#####

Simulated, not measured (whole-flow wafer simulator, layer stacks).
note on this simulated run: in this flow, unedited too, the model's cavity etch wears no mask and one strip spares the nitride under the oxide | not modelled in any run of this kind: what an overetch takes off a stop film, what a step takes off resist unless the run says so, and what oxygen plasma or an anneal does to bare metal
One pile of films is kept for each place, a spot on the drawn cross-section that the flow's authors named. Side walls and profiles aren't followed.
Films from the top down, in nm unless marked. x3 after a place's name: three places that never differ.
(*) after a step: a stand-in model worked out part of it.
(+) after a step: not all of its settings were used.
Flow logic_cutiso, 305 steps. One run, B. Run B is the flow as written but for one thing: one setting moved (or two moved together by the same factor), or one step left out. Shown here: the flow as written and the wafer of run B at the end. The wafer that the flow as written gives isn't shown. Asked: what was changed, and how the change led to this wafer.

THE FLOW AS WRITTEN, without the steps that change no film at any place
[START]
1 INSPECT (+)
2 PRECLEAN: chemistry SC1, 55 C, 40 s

#####

- Work instruction
Exactly the lines from the start of the entries through the one bearing "(+) after a" are to be output, with both ends included.

- Expected answer
Simulated, not measured (whole-flow wafer simulator, layer stacks).
note on this simulated run: in this flow, unedited too, the model's cavity etch wears no mask and one strip spares the nitride under the oxide | not modelled in any run of this kind: what an overetch takes off a stop film, what a step takes off resist unless the run says so, and what oxygen plasma or an anneal does to bare metal
One pile of films is kept for each place, a spot on the drawn cross-section that the flow's authors named. Side walls and profiles aren't followed.
Films from the top down, in nm unless marked. x3 after a place's name: three places that never differ.
(*) after a step: a stand-in model worked out part of it.
(+) after a step: not all of its settings were used.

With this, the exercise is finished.